Task item: The entries are to be given again in full. Every word must match.

# # # #
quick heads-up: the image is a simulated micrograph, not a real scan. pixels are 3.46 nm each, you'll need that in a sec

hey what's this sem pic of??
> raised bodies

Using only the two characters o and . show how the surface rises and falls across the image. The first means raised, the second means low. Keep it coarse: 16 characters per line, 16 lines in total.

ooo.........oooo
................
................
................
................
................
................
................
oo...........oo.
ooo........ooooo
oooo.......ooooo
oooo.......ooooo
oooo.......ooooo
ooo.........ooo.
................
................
# # # #

Expected answer:
quick heads-up: the image is a simulated micrograph, not a real scan. pixels are 3.46 nm each, you'll need that in a sec

hey what's this sem pic of??
> raised bodies

Using only the two characters o and . show how the surface rises and falls across the image. The first means raised, the second means low. Keep it coarse: 16 characters per line, 16 lines in total.

ooo.........oooo
................
................
................
................
................
................
................
oo...........oo.
ooo........ooooo
oooo.......ooooo
oooo.......ooooo
oooo.......ooooo
ooo.........ooo.
................
................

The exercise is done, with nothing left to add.